→ Work item: Set the data down once more, in full and exactly.

------
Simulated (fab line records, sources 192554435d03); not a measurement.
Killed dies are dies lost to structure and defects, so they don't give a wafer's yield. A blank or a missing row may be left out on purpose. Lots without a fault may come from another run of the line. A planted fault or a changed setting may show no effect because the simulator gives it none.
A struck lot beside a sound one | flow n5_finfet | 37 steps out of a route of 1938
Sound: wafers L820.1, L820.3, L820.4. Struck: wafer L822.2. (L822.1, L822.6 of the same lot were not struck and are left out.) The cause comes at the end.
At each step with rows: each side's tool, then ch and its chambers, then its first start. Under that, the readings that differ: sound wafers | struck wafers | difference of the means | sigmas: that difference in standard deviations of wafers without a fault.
------

→ Task solution:
Simulated (fab line records, sources 192554435d03); not a measurement.
Killed dies are dies lost to structure and defects, so they don't give a wafer's yield. A blank or a missing row may be left out on purpose. Lots without a fault may come from another run of the line. A planted fault or a changed setting may show no effect because the simulator gives it none.
A struck lot beside a sound one | flow n5_finfet | 37 steps out of a route of 1938
Sound: wafers L820.1, L820.3, L820.4. Struck: wafer L822.2. (L822.1, L822.6 of the same lot were not struck and are left out.) The cause comes at the end.
At each step with rows: each side's tool, then ch and its chambers, then its first start. Under that, the readings that differ: sound wafers | struck wafers | difference of the means | sigmas: that difference in standard deviations of wafers without a fault.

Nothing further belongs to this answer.